DATA SUPPLIED:
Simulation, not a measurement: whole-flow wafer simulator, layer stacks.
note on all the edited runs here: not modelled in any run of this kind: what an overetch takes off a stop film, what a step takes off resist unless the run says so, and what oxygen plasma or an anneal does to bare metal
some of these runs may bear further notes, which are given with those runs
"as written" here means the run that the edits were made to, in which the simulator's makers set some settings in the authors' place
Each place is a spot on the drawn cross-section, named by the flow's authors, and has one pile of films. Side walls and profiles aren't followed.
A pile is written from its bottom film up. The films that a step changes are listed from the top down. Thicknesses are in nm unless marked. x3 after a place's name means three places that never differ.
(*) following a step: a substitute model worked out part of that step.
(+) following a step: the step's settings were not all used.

WORK ITEM:
The answer should be an exact copy of the lines from the first line of the data through the line with "(*) following a" and should contain nothing else.

RESPONSE:
Simulation, not a measurement: whole-flow wafer simulator, layer stacks.
note on all the edited runs here: not modelled in any run of this kind: what an overetch takes off a stop film, what a step takes off resist unless the run says so, and what oxygen plasma or an anneal does to bare metal
some of these runs may bear further notes, which are given with those runs
"as written" here means the run that the edits were made to, in which the simulator's makers set some settings in the authors' place
Each place is a spot on the drawn cross-section, named by the flow's authors, and has one pile of films. Side walls and profiles aren't followed.
A pile is written from its bottom film up. The films that a step changes are listed from the top down. Thicknesses are in nm unless marked. x3 after a place's name means three places that never differ.
(*) following a step: a substitute model worked out part of that step.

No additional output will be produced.